THE DATA
______

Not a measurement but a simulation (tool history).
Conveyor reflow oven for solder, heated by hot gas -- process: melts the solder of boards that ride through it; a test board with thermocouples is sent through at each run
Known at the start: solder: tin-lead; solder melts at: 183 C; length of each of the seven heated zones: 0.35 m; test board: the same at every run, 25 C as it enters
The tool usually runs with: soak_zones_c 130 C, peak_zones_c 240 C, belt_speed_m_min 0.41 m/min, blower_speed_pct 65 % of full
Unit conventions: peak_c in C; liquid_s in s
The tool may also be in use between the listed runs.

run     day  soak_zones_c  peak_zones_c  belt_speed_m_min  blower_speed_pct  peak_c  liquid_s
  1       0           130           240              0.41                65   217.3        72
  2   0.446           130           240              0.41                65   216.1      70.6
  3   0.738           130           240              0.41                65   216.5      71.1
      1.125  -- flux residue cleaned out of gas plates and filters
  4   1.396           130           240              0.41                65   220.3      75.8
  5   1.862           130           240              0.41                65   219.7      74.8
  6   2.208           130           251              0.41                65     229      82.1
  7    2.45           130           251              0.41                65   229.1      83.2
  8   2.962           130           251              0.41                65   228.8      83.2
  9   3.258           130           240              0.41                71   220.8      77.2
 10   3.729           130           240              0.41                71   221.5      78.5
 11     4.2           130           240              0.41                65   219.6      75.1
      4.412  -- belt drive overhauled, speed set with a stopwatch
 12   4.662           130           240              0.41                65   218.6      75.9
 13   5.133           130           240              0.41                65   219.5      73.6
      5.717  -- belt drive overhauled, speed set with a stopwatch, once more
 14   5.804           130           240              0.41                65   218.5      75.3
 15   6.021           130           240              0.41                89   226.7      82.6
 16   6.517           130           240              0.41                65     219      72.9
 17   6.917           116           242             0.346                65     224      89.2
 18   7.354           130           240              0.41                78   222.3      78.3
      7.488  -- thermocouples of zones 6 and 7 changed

______

TASK ITEM
Look above for the line containing "The tool may". Output from there through the line containing "stopwatch, once more", exactly and inclusively.

SOLUTION
The tool may also be in use between the listed runs.

run     day  soak_zones_c  peak_zones_c  belt_speed_m_min  blower_speed_pct  peak_c  liquid_s
  1       0           130           240              0.41                65   217.3        72
  2   0.446           130           240              0.41                65   216.1      70.6
  3   0.738           130           240              0.41                65   216.5      71.1
      1.125  -- flux residue cleaned out of gas plates and filters
  4   1.396           130           240              0.41                65   220.3      75.8
  5   1.862           130           240              0.41                65   219.7      74.8
  6   2.208           130           251              0.41                65     229      82.1
  7    2.45           130           251              0.41                65   229.1      83.2
  8   2.962           130           251              0.41                65   228.8      83.2
  9   3.258           130           240              0.41                71   220.8      77.2
 10   3.729           130           240              0.41                71   221.5      78.5
 11     4.2           130           240              0.41                65   219.6      75.1
      4.412  -- belt drive overhauled, speed set with a stopwatch
 12   4.662           130           240              0.41                65   218.6      75.9
 13   5.133           130           240              0.41                65   219.5      73.6
      5.717  -- belt drive overhauled, speed set with a stopwatch, once more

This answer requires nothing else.